▬▬▬

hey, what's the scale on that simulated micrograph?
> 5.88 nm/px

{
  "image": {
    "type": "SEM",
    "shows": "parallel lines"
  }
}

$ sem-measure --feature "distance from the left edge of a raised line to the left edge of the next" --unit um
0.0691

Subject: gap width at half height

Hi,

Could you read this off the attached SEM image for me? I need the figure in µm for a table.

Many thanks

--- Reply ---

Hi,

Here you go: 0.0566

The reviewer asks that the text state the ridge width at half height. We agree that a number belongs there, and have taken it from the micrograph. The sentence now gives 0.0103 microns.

▬▬▬

## Assignment
From the line that has "Could you read" through the line that has "Here you go: 0.0566", copy every line exactly as it appears above, and leave out all others.

## Response area
Could you read this off the attached SEM image for me? I need the figure in µm for a table.

Many thanks

--- Reply ---

Hi,

Here you go: 0.0566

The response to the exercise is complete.